[Start of Attachment]

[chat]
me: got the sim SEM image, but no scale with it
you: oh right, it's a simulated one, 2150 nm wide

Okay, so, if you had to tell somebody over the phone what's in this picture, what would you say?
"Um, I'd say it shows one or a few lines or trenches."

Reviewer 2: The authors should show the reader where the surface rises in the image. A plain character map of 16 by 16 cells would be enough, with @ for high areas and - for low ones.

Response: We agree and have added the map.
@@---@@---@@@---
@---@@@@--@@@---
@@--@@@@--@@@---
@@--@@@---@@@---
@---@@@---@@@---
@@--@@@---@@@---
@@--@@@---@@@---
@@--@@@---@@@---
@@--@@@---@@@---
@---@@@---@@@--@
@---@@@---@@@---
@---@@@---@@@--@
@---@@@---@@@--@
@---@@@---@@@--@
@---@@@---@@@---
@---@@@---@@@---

[End of Attachment]

- **REQUIRED ACTION**
Write out a verbatim copy of the data, beginning with its first line and ending with the line that contains "Okay, so, if".

- **RESPONSE AREA**
[chat]
me: got the sim SEM image, but no scale with it
you: oh right, it's a simulated one, 2150 nm wide

Okay, so, if you had to tell somebody over the phone what's in this picture, what would you say?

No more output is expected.